* **Requirement**: Starting at the first line of the listing below and ending at the line with "S2: pressure of", copy each line exactly.

* **Material provided**:
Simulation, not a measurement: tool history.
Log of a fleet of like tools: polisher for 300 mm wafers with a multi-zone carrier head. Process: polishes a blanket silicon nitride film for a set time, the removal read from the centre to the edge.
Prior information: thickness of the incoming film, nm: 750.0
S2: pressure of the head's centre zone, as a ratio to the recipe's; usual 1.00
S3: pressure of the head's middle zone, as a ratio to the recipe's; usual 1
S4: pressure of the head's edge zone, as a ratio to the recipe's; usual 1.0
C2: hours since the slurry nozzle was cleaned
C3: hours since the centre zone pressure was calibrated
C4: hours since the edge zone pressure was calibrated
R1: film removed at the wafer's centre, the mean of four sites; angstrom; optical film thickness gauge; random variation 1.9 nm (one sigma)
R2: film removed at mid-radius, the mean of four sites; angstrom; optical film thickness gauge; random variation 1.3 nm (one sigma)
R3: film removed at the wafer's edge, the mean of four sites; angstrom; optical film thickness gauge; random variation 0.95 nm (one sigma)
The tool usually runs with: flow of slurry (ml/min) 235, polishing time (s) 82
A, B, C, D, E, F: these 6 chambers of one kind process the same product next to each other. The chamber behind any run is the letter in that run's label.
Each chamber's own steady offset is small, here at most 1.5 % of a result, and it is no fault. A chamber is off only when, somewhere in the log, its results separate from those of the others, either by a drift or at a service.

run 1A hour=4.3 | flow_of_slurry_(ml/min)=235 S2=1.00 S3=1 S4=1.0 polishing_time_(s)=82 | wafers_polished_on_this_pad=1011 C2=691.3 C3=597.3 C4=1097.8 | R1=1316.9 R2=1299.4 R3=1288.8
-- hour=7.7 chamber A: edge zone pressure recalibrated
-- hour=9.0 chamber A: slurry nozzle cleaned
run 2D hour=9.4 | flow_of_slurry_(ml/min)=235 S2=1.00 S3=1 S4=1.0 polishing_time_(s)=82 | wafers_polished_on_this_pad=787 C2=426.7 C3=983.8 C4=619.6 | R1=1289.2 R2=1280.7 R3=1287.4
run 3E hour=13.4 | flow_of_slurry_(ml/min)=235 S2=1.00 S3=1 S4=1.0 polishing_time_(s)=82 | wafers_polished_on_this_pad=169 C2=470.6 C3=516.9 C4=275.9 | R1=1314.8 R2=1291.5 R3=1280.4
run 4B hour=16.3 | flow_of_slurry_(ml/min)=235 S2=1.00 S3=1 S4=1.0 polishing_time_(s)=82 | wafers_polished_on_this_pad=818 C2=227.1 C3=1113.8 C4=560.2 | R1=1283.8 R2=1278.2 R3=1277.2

* **Reply**:
Simulation, not a measurement: tool history.
Log of a fleet of like tools: polisher for 300 mm wafers with a multi-zone carrier head. Process: polishes a blanket silicon nitride film for a set time, the removal read from the centre to the edge.
Prior information: thickness of the incoming film, nm: 750.0
S2: pressure of the head's centre zone, as a ratio to the recipe's; usual 1.00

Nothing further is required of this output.